************

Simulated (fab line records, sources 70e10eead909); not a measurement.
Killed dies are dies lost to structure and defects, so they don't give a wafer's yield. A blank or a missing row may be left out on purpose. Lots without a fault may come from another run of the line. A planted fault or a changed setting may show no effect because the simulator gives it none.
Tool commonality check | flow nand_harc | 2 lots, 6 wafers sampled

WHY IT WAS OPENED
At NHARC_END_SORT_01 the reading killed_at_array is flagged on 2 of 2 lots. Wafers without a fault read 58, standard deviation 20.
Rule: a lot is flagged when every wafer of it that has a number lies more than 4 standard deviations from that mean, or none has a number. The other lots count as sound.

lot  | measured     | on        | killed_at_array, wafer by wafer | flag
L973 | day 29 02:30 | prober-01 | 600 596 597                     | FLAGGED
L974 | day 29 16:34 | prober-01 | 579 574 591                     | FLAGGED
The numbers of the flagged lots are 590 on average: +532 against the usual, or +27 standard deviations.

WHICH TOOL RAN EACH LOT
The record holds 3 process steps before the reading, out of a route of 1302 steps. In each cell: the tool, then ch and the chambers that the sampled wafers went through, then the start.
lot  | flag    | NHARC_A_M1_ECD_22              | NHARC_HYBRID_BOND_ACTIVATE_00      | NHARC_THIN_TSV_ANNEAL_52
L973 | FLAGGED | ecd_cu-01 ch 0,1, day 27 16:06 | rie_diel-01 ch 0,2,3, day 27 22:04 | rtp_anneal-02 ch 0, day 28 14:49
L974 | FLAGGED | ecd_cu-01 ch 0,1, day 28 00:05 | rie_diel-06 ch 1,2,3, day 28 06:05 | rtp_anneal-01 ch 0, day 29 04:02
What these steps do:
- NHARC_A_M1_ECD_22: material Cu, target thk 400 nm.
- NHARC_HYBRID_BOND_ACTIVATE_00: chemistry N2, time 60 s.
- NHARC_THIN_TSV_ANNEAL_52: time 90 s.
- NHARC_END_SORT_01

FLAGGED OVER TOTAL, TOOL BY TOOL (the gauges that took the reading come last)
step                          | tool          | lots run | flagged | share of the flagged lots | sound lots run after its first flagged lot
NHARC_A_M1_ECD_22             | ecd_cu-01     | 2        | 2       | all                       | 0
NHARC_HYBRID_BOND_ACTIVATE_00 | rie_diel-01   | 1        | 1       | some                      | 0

************

▶ Work instruction:
Please copy, word for word, every line from the first line of the records through the line containing "- NHARC_A_M1_ECD_22: material", with both of those lines included and nothing else.

▶ Answer section:
Simulated (fab line records, sources 70e10eead909); not a measurement.
Killed dies are dies lost to structure and defects, so they don't give a wafer's yield. A blank or a missing row may be left out on purpose. Lots without a fault may come from another run of the line. A planted fault or a changed setting may show no effect because the simulator gives it none.
Tool commonality check | flow nand_harc | 2 lots, 6 wafers sampled

WHY IT WAS OPENED
At NHARC_END_SORT_01 the reading killed_at_array is flagged on 2 of 2 lots. Wafers without a fault read 58, standard deviation 20.
Rule: a lot is flagged when every wafer of it that has a number lies more than 4 standard deviations from that mean, or none has a number. The other lots count as sound.

lot  | measured     | on        | killed_at_array, wafer by wafer | flag
L973 | day 29 02:30 | prober-01 | 600 596 597                     | FLAGGED
L974 | day 29 16:34 | prober-01 | 579 574 591                     | FLAGGED
The numbers of the flagged lots are 590 on average: +532 against the usual, or +27 standard deviations.

WHICH TOOL RAN EACH LOT
The record holds 3 process steps before the reading, out of a route of 1302 steps. In each cell: the tool, then ch and the chambers that the sampled wafers went through, then the start.
lot  | flag    | NHARC_A_M1_ECD_22              | NHARC_HYBRID_BOND_ACTIVATE_00      | NHARC_THIN_TSV_ANNEAL_52
L973 | FLAGGED | ecd_cu-01 ch 0,1, day 27 16:06 | rie_diel-01 ch 0,2,3, day 27 22:04 | rtp_anneal-02 ch 0, day 28 14:49
L974 | FLAGGED | ecd_cu-01 ch 0,1, day 28 00:05 | rie_diel-06 ch 1,2,3, day 28 06:05 | rtp_anneal-01 ch 0, day 29 04:02
What these steps do:
- NHARC_A_M1_ECD_22: material Cu, target thk 400 nm.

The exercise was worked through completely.